*** Dataset records ***

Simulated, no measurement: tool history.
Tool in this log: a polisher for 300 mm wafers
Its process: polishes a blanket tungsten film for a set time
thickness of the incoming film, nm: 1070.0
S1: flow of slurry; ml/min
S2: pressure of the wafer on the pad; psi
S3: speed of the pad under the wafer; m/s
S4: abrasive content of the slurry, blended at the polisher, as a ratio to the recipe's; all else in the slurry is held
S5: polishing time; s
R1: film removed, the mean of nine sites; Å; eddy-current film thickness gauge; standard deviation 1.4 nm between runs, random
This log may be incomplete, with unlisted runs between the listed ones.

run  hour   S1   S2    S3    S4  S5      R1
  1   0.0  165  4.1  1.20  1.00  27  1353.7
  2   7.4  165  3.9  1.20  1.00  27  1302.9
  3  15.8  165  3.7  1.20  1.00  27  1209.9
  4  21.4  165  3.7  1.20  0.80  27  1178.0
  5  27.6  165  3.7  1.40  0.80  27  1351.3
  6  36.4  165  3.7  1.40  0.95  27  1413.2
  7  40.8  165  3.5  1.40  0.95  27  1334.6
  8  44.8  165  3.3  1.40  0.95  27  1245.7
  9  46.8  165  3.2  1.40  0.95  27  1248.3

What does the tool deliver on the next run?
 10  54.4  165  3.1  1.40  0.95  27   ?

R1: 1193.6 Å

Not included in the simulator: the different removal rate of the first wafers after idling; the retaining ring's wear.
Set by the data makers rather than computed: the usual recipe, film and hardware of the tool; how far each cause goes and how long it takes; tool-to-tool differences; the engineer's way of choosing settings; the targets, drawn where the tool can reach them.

*** End of Dataset records ***

- Required action -
From the first line of the listing above through the line that contains "S5: polishing time; s", retype every line exactly, and write nothing else.

- Response area -
Simulated, no measurement: tool history.
Tool in this log: a polisher for 300 mm wafers
Its process: polishes a blanket tungsten film for a set time
thickness of the incoming film, nm: 1070.0
S1: flow of slurry; ml/min
S2: pressure of the wafer on the pad; psi
S3: speed of the pad under the wafer; m/s
S4: abrasive content of the slurry, blended at the polisher, as a ratio to the recipe's; all else in the slurry is held
S5: polishing time; s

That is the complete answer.